--*--
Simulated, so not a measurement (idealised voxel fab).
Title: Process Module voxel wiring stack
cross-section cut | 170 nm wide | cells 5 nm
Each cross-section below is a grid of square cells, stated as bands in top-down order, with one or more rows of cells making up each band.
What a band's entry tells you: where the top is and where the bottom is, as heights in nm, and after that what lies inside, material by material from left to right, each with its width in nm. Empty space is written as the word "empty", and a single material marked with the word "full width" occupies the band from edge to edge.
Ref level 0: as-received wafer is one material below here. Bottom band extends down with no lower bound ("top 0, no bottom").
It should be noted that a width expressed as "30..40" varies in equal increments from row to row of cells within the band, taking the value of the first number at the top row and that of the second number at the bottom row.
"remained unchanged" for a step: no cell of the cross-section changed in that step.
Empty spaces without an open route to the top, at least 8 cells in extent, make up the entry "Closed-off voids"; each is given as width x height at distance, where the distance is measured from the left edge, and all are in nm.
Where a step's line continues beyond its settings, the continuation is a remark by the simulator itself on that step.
--*--

== REQUIREMENT ==
Start at the first line of the material. Reproduce every line exactly, ending with the line that holds "Each cross-section below".

== TASK RESULT ==
Simulated, so not a measurement (idealised voxel fab).
Title: Process Module voxel wiring stack
cross-section cut | 170 nm wide | cells 5 nm
Each cross-section below is a grid of square cells, stated as bands in top-down order, with one or more rows of cells making up each band.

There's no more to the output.